▶ [WORK ITEM]:
The answer must be the full listing, repeated word for word.

******************************

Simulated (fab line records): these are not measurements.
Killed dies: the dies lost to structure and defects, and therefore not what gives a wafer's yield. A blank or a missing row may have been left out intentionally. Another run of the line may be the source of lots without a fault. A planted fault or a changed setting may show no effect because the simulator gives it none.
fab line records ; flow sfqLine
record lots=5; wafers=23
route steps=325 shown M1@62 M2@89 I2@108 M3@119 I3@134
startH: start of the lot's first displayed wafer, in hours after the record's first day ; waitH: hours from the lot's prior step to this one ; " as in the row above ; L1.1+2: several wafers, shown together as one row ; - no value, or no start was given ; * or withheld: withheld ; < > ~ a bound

******************************

▶ [RESPONSE]:
Simulated (fab line records): these are not measurements.
Killed dies: the dies lost to structure and defects, and therefore not what gives a wafer's yield. A blank or a missing row may have been left out intentionally. Another run of the line may be the source of lots without a fault. A planted fault or a changed setting may show no effect because the simulator gives it none.
fab line records ; flow sfqLine
record lots=5; wafers=23
route steps=325 shown M1@62 M2@89 I2@108 M3@119 I3@134
startH: start of the lot's first displayed wafer, in hours after the record's first day ; waitH: hours from the lot's prior step to this one ; " as in the row above ; L1.1+2: several wafers, shown together as one row ; - no value, or no start was given ; * or withheld: withheld ; < > ~ a bound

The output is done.